Work order: The records below hold a stretch from the line with "One pile of" through the line with "Films from the"; return exactly those lines, ends included, and nothing more.

Supplied information:
******************************

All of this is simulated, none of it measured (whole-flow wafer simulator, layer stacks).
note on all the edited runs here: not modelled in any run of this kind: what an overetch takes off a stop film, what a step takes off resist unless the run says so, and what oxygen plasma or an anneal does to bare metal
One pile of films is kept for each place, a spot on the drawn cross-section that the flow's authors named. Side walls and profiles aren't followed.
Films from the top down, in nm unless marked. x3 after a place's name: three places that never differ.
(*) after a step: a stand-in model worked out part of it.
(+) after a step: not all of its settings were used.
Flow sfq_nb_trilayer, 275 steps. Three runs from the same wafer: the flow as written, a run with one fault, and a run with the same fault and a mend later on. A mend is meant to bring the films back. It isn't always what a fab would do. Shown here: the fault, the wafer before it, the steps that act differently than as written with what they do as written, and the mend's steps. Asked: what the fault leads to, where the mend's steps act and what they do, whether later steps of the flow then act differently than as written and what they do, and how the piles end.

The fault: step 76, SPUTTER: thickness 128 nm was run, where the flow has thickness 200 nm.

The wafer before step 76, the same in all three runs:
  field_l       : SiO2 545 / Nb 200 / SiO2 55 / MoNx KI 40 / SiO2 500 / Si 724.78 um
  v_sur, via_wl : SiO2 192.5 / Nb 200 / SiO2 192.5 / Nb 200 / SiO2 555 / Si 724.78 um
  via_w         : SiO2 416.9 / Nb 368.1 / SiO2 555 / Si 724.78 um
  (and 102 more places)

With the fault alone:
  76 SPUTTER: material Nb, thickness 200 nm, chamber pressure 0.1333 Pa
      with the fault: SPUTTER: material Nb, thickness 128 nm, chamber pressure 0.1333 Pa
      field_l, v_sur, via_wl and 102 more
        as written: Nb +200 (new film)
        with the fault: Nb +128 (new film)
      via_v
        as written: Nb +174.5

******************************

Task solution:
One pile of films is kept for each place, a spot on the drawn cross-section that the flow's authors named. Side walls and profiles aren't followed.
Films from the top down, in nm unless marked. x3 after a place's name: three places that never differ.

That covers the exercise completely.